# [Work order]
An exact transcript of all the records is required, with nothing left out.

□ □ □ □ □

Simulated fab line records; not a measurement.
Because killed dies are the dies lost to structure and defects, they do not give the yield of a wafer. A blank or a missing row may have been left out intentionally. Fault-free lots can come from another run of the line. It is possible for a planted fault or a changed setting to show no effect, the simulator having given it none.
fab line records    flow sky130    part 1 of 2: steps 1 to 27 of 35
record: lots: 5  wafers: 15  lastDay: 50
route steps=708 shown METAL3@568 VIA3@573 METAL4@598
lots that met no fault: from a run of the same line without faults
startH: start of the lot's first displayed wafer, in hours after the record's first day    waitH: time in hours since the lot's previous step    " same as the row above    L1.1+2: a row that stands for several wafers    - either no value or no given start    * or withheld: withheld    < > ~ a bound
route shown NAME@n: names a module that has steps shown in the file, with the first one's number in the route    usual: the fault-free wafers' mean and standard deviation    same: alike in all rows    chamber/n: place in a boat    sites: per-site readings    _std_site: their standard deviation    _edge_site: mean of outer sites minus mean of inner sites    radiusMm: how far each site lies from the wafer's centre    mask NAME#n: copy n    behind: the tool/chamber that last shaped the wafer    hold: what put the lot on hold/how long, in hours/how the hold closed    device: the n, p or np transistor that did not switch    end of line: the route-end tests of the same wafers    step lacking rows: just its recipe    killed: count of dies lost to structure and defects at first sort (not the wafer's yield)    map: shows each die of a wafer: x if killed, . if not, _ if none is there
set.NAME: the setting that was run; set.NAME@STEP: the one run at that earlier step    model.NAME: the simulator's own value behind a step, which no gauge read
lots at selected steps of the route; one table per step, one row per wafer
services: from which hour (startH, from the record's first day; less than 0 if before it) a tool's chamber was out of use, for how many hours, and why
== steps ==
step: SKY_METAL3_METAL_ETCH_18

□ □ □ □ □

# [Answer area]
Simulated fab line records; not a measurement.
Because killed dies are the dies lost to structure and defects, they do not give the yield of a wafer. A blank or a missing row may have been left out intentionally. Fault-free lots can come from another run of the line. It is possible for a planted fault or a changed setting to show no effect, the simulator having given it none.
fab line records    flow sky130    part 1 of 2: steps 1 to 27 of 35
record: lots: 5  wafers: 15  lastDay: 50
route steps=708 shown METAL3@568 VIA3@573 METAL4@598
lots that met no fault: from a run of the same line without faults
startH: start of the lot's first displayed wafer, in hours after the record's first day    waitH: time in hours since the lot's previous step    " same as the row above    L1.1+2: a row that stands for several wafers    - either no value or no given start    * or withheld: withheld    < > ~ a bound
route shown NAME@n: names a module that has steps shown in the file, with the first one's number in the route    usual: the fault-free wafers' mean and standard deviation    same: alike in all rows    chamber/n: place in a boat    sites: per-site readings    _std_site: their standard deviation    _edge_site: mean of outer sites minus mean of inner sites    radiusMm: how far each site lies from the wafer's centre    mask NAME#n: copy n    behind: the tool/chamber that last shaped the wafer    hold: what put the lot on hold/how long, in hours/how the hold closed    device: the n, p or np transistor that did not switch    end of line: the route-end tests of the same wafers    step lacking rows: just its recipe    killed: count of dies lost to structure and defects at first sort (not the wafer's yield)    map: shows each die of a wafer: x if killed, . if not, _ if none is there
set.NAME: the setting that was run; set.NAME@STEP: the one run at that earlier step    model.NAME: the simulator's own value behind a step, which no gauge read
lots at selected steps of the route; one table per step, one row per wafer
services: from which hour (startH, from the record's first day; less than 0 if before it) a tool's chamber was out of use, for how many hours, and why
== steps ==
step: SKY_METAL3_METAL_ETCH_18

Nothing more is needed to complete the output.